- _Assigned task_:
Up through the line that contains "lots that met", retype the entries exactly, beginning at the very first line.

- _Entries provided_:
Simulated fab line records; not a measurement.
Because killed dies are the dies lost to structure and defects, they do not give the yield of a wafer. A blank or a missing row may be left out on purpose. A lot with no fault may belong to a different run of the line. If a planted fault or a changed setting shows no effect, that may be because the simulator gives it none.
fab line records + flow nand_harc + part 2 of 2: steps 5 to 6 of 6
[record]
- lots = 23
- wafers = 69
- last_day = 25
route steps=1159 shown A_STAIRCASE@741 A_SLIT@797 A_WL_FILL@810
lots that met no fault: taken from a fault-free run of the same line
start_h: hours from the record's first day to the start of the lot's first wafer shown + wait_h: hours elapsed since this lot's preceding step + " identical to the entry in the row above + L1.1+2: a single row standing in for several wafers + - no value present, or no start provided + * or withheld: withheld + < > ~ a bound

- _Answer box_:
Simulated fab line records; not a measurement.
Because killed dies are the dies lost to structure and defects, they do not give the yield of a wafer. A blank or a missing row may be left out on purpose. A lot with no fault may belong to a different run of the line. If a planted fault or a changed setting shows no effect, that may be because the simulator gives it none.
fab line records + flow nand_harc + part 2 of 2: steps 5 to 6 of 6
[record]
- lots = 23
- wafers = 69
- last_day = 25
route steps=1159 shown A_STAIRCASE@741 A_SLIT@797 A_WL_FILL@810
lots that met no fault: taken from a fault-free run of the same line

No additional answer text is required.